-------- GIVEN DATA

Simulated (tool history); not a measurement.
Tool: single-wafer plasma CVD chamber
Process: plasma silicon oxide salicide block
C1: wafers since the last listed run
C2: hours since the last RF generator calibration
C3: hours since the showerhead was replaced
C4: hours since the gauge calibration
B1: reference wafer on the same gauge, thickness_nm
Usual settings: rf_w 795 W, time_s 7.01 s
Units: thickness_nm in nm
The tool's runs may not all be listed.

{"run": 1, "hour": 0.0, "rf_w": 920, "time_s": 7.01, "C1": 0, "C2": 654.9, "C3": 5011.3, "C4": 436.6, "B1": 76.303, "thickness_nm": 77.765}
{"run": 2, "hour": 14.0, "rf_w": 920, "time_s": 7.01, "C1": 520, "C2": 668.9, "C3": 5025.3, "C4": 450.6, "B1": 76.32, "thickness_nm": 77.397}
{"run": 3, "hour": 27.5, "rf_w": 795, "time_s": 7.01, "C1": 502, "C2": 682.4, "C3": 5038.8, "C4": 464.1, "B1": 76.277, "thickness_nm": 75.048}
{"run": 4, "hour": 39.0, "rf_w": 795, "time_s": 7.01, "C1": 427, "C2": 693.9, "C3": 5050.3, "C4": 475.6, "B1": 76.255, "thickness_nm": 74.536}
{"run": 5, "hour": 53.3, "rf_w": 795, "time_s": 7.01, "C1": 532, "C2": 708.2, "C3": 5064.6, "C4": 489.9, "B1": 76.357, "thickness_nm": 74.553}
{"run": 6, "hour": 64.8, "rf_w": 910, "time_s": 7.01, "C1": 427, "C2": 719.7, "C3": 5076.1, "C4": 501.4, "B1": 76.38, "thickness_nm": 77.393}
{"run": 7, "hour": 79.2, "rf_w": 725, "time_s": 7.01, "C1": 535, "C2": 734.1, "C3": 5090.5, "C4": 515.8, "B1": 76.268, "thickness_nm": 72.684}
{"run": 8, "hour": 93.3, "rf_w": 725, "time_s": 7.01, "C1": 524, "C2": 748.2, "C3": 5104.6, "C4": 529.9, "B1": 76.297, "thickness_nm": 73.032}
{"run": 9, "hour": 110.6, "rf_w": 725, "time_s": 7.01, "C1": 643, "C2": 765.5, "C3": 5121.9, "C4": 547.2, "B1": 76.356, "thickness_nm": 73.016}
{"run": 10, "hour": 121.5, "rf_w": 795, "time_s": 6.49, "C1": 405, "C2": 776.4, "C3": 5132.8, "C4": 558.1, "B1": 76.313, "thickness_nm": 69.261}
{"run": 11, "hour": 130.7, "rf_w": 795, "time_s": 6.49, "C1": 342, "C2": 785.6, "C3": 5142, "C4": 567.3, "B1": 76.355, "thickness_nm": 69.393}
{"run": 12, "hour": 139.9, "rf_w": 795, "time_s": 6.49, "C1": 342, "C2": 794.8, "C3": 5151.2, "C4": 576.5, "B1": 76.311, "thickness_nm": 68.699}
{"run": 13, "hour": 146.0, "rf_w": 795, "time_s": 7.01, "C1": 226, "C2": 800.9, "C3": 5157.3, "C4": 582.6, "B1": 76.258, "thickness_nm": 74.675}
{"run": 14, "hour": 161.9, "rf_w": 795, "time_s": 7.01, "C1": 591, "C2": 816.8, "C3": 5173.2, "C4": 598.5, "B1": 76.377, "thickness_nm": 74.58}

----------------

Return only the lines above that run from the opening line through the line containing "The tool's runs may not all be listed.", exactly as written.

* [ANSWER SECTION]:
Simulated (tool history); not a measurement.
Tool: single-wafer plasma CVD chamber
Process: plasma silicon oxide salicide block
C1: wafers since the last listed run
C2: hours since the last RF generator calibration
C3: hours since the showerhead was replaced
C4: hours since the gauge calibration
B1: reference wafer on the same gauge, thickness_nm
Usual settings: rf_w 795 W, time_s 7.01 s
Units: thickness_nm in nm
The tool's runs may not all be listed.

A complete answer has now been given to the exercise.